Where the records below show a line containing "A struck lot", start copying; end with the line containing "The two part", and copy it too.

Material shown section start

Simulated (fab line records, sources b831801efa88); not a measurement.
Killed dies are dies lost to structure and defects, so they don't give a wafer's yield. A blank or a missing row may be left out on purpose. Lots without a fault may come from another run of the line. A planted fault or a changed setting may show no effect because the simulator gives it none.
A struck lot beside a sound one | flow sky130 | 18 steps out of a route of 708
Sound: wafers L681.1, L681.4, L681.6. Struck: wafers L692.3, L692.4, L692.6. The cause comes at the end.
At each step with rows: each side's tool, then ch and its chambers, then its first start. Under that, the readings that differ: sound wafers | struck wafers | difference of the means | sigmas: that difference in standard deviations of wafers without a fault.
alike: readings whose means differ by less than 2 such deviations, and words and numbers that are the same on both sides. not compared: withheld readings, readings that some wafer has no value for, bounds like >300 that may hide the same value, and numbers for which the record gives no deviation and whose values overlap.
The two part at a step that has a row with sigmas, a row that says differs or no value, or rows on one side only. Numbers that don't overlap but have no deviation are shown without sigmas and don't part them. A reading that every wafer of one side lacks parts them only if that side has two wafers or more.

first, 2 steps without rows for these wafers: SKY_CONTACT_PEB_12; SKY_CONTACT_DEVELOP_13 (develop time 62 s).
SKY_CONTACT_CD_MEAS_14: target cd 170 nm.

Material shown section end

*Exercise solution*:
A struck lot beside a sound one | flow sky130 | 18 steps out of a route of 708
Sound: wafers L681.1, L681.4, L681.6. Struck: wafers L692.3, L692.4, L692.6. The cause comes at the end.
At each step with rows: each side's tool, then ch and its chambers, then its first start. Under that, the readings that differ: sound wafers | struck wafers | difference of the means | sigmas: that difference in standard deviations of wafers without a fault.
alike: readings whose means differ by less than 2 such deviations, and words and numbers that are the same on both sides. not compared: withheld readings, readings that some wafer has no value for, bounds like >300 that may hide the same value, and numbers for which the record gives no deviation and whose values overlap.
The two part at a step that has a row with sigmas, a row that says differs or no value, or rows on one side only. Numbers that don't overlap but have no deviation are shown without sigmas and don't part them. A reading that every wafer of one side lacks parts them only if that side has two wafers or more.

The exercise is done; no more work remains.